Exercise:
With the first line as the start and the line containing "Alt text: Electron" as the end, write out every line of the records exactly.

- Opening Delimiter -

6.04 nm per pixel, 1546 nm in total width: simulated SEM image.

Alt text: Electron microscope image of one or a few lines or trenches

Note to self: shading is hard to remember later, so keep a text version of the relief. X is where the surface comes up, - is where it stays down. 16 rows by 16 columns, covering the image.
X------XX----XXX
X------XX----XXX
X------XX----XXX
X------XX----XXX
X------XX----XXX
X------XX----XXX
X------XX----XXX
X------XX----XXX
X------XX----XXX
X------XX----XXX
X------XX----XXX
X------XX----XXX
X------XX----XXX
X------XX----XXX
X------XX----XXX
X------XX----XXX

- Closing Delimiter -

Task output:
6.04 nm per pixel, 1546 nm in total width: simulated SEM image.

Alt text: Electron microscope image of one or a few lines or trenches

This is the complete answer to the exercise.